## Activity:
Copy the lines of the entries exactly, from the opening one to the one holding "At each step", and leave out everything after.

[Provided records — start]

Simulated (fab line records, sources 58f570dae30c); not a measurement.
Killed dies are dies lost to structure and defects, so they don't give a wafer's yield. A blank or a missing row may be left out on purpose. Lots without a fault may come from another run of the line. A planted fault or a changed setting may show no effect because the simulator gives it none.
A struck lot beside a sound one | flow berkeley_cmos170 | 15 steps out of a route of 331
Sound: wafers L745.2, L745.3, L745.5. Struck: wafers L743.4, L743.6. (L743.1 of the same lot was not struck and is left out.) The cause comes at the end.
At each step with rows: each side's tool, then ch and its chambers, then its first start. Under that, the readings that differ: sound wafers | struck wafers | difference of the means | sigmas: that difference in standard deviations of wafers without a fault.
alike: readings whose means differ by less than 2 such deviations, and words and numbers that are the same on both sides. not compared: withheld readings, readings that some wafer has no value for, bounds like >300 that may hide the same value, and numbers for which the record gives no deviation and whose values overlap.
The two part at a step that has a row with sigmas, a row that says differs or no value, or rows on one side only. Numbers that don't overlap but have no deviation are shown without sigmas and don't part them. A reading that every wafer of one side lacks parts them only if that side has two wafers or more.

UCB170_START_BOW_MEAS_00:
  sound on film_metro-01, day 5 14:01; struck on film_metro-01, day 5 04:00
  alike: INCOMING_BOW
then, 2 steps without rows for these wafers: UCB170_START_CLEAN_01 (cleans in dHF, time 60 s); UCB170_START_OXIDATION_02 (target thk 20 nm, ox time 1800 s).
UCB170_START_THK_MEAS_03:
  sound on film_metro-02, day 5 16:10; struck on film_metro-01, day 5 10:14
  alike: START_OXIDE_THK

[Provided records — finish]

## Answer box:
Simulated (fab line records, sources 58f570dae30c); not a measurement.
Killed dies are dies lost to structure and defects, so they don't give a wafer's yield. A blank or a missing row may be left out on purpose. Lots without a fault may come from another run of the line. A planted fault or a changed setting may show no effect because the simulator gives it none.
A struck lot beside a sound one | flow berkeley_cmos170 | 15 steps out of a route of 331
Sound: wafers L745.2, L745.3, L745.5. Struck: wafers L743.4, L743.6. (L743.1 of the same lot was not struck and is left out.) The cause comes at the end.
At each step with rows: each side's tool, then ch and its chambers, then its first start. Under that, the readings that differ: sound wafers | struck wafers | difference of the means | sigmas: that difference in standard deviations of wafers without a fault.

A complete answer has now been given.